Work item:
Give the records again in full, exactly as they are.

Start of Information supplied

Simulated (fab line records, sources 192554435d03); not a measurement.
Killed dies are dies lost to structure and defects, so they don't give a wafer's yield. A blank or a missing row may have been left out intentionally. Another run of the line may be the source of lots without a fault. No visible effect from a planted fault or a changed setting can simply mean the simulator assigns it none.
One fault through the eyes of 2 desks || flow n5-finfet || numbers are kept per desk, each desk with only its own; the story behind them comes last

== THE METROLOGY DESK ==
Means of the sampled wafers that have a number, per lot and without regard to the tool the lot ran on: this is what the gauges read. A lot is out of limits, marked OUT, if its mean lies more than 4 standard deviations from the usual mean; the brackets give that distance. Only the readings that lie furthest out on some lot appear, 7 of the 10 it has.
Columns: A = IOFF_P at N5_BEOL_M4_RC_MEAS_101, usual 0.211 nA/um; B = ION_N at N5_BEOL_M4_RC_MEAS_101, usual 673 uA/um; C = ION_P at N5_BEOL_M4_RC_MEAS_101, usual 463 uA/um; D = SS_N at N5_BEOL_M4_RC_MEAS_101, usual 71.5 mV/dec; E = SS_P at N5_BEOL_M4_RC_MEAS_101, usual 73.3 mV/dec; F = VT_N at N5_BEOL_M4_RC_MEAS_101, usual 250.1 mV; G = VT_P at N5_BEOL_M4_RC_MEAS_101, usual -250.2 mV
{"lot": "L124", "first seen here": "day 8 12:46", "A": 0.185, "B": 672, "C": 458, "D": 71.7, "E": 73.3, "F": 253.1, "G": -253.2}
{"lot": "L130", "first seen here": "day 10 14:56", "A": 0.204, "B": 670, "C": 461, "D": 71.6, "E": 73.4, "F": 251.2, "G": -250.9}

End of Information supplied

Your response:
Simulated (fab line records, sources 192554435d03); not a measurement.
Killed dies are dies lost to structure and defects, so they don't give a wafer's yield. A blank or a missing row may have been left out intentionally. Another run of the line may be the source of lots without a fault. No visible effect from a planted fault or a changed setting can simply mean the simulator assigns it none.
One fault through the eyes of 2 desks || flow n5-finfet || numbers are kept per desk, each desk with only its own; the story behind them comes last

== THE METROLOGY DESK ==
Means of the sampled wafers that have a number, per lot and without regard to the tool the lot ran on: this is what the gauges read. A lot is out of limits, marked OUT, if its mean lies more than 4 standard deviations from the usual mean; the brackets give that distance. Only the readings that lie furthest out on some lot appear, 7 of the 10 it has.
Columns: A = IOFF_P at N5_BEOL_M4_RC_MEAS_101, usual 0.211 nA/um; B = ION_N at N5_BEOL_M4_RC_MEAS_101, usual 673 uA/um; C = ION_P at N5_BEOL_M4_RC_MEAS_101, usual 463 uA/um; D = SS_N at N5_BEOL_M4_RC_MEAS_101, usual 71.5 mV/dec; E = SS_P at N5_BEOL_M4_RC_MEAS_101, usual 73.3 mV/dec; F = VT_N at N5_BEOL_M4_RC_MEAS_101, usual 250.1 mV; G = VT_P at N5_BEOL_M4_RC_MEAS_101, usual -250.2 mV
{"lot": "L124", "first seen here": "day 8 12:46", "A": 0.185, "B": 672, "C": 458, "D": 71.7, "E": 73.3, "F": 253.1, "G": -253.2}
{"lot": "L130", "first seen here": "day 10 14:56", "A": 0.204, "B": 670, "C": 461, "D": 71.6, "E": 73.4, "F": 251.2, "G": -250.9}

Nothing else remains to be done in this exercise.